## [Work item]
Repeat the records below line by line, exactly, finishing on the line that contains "Flow si_glass_shallow_chamber, steps".

## [Extracted data]
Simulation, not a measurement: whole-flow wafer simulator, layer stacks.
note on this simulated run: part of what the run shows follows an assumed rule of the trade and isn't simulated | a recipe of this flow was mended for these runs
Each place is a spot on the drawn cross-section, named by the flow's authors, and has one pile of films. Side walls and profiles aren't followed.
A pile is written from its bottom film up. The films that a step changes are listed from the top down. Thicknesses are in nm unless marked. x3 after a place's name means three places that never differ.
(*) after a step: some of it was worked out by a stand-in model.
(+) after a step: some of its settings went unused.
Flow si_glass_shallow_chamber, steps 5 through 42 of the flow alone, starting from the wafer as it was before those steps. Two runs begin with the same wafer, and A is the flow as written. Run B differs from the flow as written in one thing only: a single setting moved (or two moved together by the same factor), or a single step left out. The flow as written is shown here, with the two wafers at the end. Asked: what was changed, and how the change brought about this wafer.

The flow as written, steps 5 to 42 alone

## [Exercise output]
Simulation, not a measurement: whole-flow wafer simulator, layer stacks.
note on this simulated run: part of what the run shows follows an assumed rule of the trade and isn't simulated | a recipe of this flow was mended for these runs
Each place is a spot on the drawn cross-section, named by the flow's authors, and has one pile of films. Side walls and profiles aren't followed.
A pile is written from its bottom film up. The films that a step changes are listed from the top down. Thicknesses are in nm unless marked. x3 after a place's name means three places that never differ.
(*) after a step: some of it was worked out by a stand-in model.
(+) after a step: some of its settings went unused.
Flow si_glass_shallow_chamber, steps 5 through 42 of the flow alone, starting from the wafer as it was before those steps. Two runs begin with the same wafer, and A is the flow as written. Run B differs from the flow as written in one thing only: a single setting moved (or two moved together by the same factor), or a single step left out. The flow as written is shown here, with the two wafers at the end. Asked: what was changed, and how the change brought about this wafer.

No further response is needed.